◆ RECORD SET
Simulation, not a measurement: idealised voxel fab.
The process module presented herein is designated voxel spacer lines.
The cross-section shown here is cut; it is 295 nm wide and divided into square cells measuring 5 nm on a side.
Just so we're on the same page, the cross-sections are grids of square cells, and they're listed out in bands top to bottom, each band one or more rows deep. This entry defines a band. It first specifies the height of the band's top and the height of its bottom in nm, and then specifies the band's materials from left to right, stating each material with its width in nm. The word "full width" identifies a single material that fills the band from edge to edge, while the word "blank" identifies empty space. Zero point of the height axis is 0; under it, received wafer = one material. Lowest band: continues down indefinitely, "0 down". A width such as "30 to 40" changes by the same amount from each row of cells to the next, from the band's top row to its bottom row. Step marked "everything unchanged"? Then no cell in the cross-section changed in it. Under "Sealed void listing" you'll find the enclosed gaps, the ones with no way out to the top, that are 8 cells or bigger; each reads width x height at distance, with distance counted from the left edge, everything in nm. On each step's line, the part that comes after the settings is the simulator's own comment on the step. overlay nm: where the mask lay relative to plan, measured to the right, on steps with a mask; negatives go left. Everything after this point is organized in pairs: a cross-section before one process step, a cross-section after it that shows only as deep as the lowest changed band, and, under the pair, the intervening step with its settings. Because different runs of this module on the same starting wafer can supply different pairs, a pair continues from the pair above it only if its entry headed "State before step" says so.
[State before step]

◆ TASK ITEM
Go through the data above from its first line and copy each line exactly, stopping once the line with "The cross-section shown" has been copied.

◆ PROBLEM SOLUTION
Simulation, not a measurement: idealised voxel fab.
The process module presented herein is designated voxel spacer lines.
The cross-section shown here is cut; it is 295 nm wide and divided into square cells measuring 5 nm on a side.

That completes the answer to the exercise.